→ Task item
Which lines run from the start of the data below to the line containing "lines or trenches."? Set them down exactly, with none added.

Extracted records: Begin

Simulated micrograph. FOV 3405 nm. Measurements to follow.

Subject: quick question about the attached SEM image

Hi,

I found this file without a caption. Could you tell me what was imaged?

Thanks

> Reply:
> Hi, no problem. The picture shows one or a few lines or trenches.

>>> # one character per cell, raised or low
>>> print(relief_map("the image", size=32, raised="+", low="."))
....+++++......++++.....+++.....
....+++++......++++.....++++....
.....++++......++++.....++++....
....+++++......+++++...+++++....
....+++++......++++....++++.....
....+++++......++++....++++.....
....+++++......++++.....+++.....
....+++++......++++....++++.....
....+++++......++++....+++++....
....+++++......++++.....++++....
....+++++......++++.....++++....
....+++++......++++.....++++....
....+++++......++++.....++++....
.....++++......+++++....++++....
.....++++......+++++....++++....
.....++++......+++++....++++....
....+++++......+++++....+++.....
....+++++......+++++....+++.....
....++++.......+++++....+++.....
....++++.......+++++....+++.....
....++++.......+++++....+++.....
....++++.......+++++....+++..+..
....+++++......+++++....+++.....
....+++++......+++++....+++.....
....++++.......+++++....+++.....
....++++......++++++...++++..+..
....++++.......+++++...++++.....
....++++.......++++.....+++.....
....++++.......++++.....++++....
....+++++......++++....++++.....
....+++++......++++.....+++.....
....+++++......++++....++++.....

Extracted records: End

→ Expected answer
Simulated micrograph. FOV 3405 nm. Measurements to follow.

Subject: quick question about the attached SEM image

Hi,

I found this file without a caption. Could you tell me what was imaged?

Thanks

> Reply:
> Hi, no problem. The picture shows one or a few lines or trenches.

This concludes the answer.